[Data extracts]:
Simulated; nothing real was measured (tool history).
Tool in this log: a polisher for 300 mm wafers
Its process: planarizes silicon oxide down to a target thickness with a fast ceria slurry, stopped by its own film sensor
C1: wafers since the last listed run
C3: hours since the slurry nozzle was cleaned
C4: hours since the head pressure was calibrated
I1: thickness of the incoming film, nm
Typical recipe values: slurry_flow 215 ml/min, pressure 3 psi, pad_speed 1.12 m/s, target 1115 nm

[Exercise]: From the first line to the last, copy the data exactly.

[Exercise answer]:
Simulated; nothing real was measured (tool history).
Tool in this log: a polisher for 300 mm wafers
Its process: planarizes silicon oxide down to a target thickness with a fast ceria slurry, stopped by its own film sensor
C1: wafers since the last listed run
C3: hours since the slurry nozzle was cleaned
C4: hours since the head pressure was calibrated
I1: thickness of the incoming film, nm
Typical recipe values: slurry_flow 215 ml/min, pressure 3 psi, pad_speed 1.12 m/s, target 1115 nm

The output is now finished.